** Record extracts follows **
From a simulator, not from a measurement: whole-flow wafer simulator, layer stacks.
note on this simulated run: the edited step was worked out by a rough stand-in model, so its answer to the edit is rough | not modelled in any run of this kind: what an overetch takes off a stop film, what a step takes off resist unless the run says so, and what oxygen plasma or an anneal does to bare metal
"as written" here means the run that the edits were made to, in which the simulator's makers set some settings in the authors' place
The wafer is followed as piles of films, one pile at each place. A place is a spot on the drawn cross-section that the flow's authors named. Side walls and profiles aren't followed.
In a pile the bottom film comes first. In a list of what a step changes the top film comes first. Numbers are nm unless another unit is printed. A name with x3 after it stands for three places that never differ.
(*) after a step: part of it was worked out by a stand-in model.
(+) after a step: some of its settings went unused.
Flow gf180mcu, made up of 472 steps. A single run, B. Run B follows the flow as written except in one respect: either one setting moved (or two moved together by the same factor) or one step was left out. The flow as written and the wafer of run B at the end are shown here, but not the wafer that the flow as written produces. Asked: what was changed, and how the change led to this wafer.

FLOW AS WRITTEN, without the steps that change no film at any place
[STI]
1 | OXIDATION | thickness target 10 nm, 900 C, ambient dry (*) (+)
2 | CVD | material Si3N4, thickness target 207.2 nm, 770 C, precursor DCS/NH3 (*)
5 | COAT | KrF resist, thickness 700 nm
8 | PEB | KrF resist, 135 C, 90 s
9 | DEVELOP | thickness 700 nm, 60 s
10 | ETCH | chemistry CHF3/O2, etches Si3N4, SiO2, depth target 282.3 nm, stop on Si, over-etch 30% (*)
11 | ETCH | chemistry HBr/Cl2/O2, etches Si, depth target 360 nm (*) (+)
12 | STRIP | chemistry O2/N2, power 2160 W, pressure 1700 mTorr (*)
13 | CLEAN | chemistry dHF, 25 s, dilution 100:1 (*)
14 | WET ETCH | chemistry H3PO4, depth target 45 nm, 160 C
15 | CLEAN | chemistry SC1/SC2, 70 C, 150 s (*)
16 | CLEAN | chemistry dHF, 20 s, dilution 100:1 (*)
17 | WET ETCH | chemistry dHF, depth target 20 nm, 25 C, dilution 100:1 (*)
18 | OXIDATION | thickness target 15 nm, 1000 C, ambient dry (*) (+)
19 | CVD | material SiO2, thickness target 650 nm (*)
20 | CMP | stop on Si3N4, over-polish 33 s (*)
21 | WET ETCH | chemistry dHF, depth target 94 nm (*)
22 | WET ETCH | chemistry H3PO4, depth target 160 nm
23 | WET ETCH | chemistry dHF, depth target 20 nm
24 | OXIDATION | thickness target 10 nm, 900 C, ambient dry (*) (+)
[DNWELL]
** End of Record extracts **

(Assigned task)
The line above containing "1 | OXIDATION", the line containing "9 | DEVELOP | thickness 700 nm, 60 s", and every line between them are to be transcribed exactly; no other line is wanted.

(Task response)
1 | OXIDATION | thickness target 10 nm, 900 C, ambient dry (*) (+)
2 | CVD | material Si3N4, thickness target 207.2 nm, 770 C, precursor DCS/NH3 (*)
5 | COAT | KrF resist, thickness 700 nm
8 | PEB | KrF resist, 135 C, 90 s
9 | DEVELOP | thickness 700 nm, 60 s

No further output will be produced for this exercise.